[Work instruction] Give back an exact copy of the lines below, from the first through the line with "S1: argon flow; sccm; normally 50"; please stop there.

[Material shown]
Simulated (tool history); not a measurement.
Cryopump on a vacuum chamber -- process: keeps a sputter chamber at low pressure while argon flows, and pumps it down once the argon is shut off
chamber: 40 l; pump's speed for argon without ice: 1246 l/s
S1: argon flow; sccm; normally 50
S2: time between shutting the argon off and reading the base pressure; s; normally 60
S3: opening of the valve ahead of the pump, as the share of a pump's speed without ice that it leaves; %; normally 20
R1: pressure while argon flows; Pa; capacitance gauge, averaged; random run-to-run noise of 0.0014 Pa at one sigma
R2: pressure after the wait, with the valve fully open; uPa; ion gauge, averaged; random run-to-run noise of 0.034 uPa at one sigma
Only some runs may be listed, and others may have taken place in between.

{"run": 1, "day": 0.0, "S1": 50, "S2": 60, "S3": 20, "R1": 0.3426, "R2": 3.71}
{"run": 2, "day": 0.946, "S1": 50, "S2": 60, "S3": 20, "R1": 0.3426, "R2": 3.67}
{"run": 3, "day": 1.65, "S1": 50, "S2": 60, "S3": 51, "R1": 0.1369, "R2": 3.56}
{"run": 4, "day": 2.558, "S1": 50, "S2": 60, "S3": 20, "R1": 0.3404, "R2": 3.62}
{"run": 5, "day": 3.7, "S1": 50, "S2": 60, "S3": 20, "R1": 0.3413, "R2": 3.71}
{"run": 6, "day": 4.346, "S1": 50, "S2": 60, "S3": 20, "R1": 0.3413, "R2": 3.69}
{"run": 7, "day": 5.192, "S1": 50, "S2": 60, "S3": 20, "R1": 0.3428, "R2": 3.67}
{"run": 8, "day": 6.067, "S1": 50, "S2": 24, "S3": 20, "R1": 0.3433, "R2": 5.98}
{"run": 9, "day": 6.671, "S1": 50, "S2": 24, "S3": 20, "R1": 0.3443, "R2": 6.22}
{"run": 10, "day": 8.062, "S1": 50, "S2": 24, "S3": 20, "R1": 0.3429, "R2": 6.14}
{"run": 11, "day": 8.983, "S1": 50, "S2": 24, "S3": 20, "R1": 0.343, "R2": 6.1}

[Problem solution]
Simulated (tool history); not a measurement.
Cryopump on a vacuum chamber -- process: keeps a sputter chamber at low pressure while argon flows, and pumps it down once the argon is shut off
chamber: 40 l; pump's speed for argon without ice: 1246 l/s
S1: argon flow; sccm; normally 50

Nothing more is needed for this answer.